ACTIVITY: Write each line again exactly as it is, from the opening line of the records below through the one containing "A width such", and add nothing.

--*--
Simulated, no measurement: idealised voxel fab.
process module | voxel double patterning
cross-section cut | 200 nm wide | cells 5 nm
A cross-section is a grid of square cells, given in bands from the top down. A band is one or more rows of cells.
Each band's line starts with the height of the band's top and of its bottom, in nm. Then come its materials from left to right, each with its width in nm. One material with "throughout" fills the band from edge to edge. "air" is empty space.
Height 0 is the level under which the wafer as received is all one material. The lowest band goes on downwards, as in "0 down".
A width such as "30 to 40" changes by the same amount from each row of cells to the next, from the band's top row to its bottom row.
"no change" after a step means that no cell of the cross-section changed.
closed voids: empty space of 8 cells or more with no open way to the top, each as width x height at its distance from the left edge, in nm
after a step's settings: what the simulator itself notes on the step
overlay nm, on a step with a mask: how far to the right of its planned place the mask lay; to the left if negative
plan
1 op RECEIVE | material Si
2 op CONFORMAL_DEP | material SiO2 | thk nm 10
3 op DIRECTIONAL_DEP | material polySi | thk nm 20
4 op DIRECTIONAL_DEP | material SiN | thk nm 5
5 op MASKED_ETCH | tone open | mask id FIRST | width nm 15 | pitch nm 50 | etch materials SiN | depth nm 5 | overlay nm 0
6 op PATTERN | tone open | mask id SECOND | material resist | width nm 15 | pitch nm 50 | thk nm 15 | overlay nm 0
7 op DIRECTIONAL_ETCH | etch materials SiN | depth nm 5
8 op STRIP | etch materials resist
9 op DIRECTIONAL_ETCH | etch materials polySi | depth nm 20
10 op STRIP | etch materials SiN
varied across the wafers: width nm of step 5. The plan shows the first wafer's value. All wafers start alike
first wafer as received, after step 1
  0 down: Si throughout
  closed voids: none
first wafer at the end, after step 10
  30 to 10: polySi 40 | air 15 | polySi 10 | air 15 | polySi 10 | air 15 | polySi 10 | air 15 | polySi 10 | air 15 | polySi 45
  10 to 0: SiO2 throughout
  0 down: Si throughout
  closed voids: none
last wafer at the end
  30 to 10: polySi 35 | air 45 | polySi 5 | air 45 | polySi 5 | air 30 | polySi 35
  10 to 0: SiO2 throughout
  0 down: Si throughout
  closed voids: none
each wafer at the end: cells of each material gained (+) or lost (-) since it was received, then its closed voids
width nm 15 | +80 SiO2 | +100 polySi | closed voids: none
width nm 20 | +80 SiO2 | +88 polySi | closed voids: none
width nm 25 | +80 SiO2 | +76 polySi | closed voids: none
--*--

YOUR SOLUTION:
Simulated, no measurement: idealised voxel fab.
process module | voxel double patterning
cross-section cut | 200 nm wide | cells 5 nm
A cross-section is a grid of square cells, given in bands from the top down. A band is one or more rows of cells.
Each band's line starts with the height of the band's top and of its bottom, in nm. Then come its materials from left to right, each with its width in nm. One material with "throughout" fills the band from edge to edge. "air" is empty space.
Height 0 is the level under which the wafer as received is all one material. The lowest band goes on downwards, as in "0 down".
A width such as "30 to 40" changes by the same amount from each row of cells to the next, from the band's top row to its bottom row.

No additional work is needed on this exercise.